++++ Entries shown ++++
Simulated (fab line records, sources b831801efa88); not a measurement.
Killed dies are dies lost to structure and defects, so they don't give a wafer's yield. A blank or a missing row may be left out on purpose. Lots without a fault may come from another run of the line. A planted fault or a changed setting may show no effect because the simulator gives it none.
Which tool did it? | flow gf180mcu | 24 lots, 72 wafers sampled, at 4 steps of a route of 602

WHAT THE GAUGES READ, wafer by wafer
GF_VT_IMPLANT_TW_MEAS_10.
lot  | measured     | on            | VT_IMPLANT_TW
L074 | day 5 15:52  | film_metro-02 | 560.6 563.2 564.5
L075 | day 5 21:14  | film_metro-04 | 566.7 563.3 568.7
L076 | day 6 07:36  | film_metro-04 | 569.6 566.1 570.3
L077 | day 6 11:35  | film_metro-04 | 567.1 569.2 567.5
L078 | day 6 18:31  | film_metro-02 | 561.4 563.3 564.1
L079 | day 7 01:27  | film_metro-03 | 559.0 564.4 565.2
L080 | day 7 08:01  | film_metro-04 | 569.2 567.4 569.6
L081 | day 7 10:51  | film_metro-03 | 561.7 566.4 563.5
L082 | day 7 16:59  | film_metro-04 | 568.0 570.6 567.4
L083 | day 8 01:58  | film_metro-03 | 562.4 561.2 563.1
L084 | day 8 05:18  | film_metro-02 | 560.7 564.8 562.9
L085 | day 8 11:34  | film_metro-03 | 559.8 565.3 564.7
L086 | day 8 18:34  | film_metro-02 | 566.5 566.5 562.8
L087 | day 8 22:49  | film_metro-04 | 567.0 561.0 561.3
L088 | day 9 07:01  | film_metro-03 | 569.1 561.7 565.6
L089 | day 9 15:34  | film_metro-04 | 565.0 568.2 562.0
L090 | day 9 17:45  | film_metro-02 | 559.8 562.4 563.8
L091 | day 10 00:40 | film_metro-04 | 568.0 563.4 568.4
++++

> **Task item**
From the records above, give again exactly the lines running from the line with "L078 | day 6" to the line with "L090 | day 9", inclusive.

> **Solution**
L078 | day 6 18:31  | film_metro-02 | 561.4 563.3 564.1
L079 | day 7 01:27  | film_metro-03 | 559.0 564.4 565.2
L080 | day 7 08:01  | film_metro-04 | 569.2 567.4 569.6
L081 | day 7 10:51  | film_metro-03 | 561.7 566.4 563.5
L082 | day 7 16:59  | film_metro-04 | 568.0 570.6 567.4
L083 | day 8 01:58  | film_metro-03 | 562.4 561.2 563.1
L084 | day 8 05:18  | film_metro-02 | 560.7 564.8 562.9
L085 | day 8 11:34  | film_metro-03 | 559.8 565.3 564.7
L086 | day 8 18:34  | film_metro-02 | 566.5 566.5 562.8
L087 | day 8 22:49  | film_metro-04 | 567.0 561.0 561.3
L088 | day 9 07:01  | film_metro-03 | 569.1 561.7 565.6
L089 | day 9 15:34  | film_metro-04 | 565.0 568.2 562.0
L090 | day 9 17:45  | film_metro-02 | 559.8 562.4 563.8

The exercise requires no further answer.